### Work request
Once you find the line containing "materials SiN |" in the data below, copy it and each following line exactly, up to and including the line containing "-30 nm and below: Si all across", and nothing else.

### Listed records
________
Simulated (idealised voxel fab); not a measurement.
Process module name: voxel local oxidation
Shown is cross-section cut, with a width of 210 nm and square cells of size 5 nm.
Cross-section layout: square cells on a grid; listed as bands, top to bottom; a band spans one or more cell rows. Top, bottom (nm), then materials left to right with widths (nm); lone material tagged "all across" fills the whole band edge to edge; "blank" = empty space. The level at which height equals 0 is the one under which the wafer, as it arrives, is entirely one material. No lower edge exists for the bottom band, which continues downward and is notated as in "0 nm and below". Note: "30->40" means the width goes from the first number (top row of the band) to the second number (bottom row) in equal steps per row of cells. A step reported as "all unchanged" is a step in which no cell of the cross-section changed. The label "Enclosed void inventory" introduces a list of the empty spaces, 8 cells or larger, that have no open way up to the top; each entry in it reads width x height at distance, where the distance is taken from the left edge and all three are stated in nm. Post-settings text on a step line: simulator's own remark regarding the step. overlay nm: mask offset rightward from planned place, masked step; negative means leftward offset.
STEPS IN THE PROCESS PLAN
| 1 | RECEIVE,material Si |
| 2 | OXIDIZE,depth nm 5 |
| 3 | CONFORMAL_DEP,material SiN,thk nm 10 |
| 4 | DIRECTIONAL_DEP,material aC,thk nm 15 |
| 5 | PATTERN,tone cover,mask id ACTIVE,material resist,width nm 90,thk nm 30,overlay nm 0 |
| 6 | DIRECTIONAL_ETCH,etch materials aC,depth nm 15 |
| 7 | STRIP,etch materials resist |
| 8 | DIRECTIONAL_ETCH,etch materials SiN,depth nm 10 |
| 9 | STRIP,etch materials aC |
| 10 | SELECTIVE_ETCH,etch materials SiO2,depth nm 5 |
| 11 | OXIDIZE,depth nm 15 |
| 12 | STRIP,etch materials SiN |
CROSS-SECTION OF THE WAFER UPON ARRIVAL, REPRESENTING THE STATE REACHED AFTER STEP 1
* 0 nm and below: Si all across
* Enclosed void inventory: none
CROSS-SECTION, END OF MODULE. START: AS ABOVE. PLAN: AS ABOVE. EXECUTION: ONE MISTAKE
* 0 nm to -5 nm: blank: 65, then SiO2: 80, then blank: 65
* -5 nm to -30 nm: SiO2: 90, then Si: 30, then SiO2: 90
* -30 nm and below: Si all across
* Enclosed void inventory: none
________

### Answer space
| 12 | STRIP,etch materials SiN |
CROSS-SECTION OF THE WAFER UPON ARRIVAL, REPRESENTING THE STATE REACHED AFTER STEP 1
* 0 nm and below: Si all across
* Enclosed void inventory: none
CROSS-SECTION, END OF MODULE. START: AS ABOVE. PLAN: AS ABOVE. EXECUTION: ONE MISTAKE
* 0 nm to -5 nm: blank: 65, then SiO2: 80, then blank: 65
* -5 nm to -30 nm: SiO2: 90, then Si: 30, then SiO2: 90
* -30 nm and below: Si all across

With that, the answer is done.